==============================
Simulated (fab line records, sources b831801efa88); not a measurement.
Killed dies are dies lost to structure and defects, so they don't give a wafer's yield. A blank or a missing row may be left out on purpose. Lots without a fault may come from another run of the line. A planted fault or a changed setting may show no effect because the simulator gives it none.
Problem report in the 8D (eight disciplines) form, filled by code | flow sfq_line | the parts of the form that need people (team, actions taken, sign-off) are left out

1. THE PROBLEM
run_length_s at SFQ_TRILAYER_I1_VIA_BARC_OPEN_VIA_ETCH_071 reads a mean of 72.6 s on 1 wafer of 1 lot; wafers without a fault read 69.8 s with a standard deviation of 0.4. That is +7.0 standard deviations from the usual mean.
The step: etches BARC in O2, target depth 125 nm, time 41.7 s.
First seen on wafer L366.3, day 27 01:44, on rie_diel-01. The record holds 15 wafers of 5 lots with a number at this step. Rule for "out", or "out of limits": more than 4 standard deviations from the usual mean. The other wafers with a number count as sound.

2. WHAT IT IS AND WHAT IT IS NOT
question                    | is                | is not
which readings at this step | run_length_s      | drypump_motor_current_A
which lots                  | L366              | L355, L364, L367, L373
==============================

▶ [TASK ITEM]
Every entry above should be returned exactly as written.

▶ [EXERCISE ANSWER]
Simulated (fab line records, sources b831801efa88); not a measurement.
Killed dies are dies lost to structure and defects, so they don't give a wafer's yield. A blank or a missing row may be left out on purpose. Lots without a fault may come from another run of the line. A planted fault or a changed setting may show no effect because the simulator gives it none.
Problem report in the 8D (eight disciplines) form, filled by code | flow sfq_line | the parts of the form that need people (team, actions taken, sign-off) are left out

1. THE PROBLEM
run_length_s at SFQ_TRILAYER_I1_VIA_BARC_OPEN_VIA_ETCH_071 reads a mean of 72.6 s on 1 wafer of 1 lot; wafers without a fault read 69.8 s with a standard deviation of 0.4. That is +7.0 standard deviations from the usual mean.
The step: etches BARC in O2, target depth 125 nm, time 41.7 s.
First seen on wafer L366.3, day 27 01:44, on rie_diel-01. The record holds 15 wafers of 5 lots with a number at this step. Rule for "out", or "out of limits": more than 4 standard deviations from the usual mean. The other wafers with a number count as sound.

2. WHAT IT IS AND WHAT IT IS NOT
question                    | is                | is not
which readings at this step | run_length_s      | drypump_motor_current_A
which lots                  | L366              | L355, L364, L367, L373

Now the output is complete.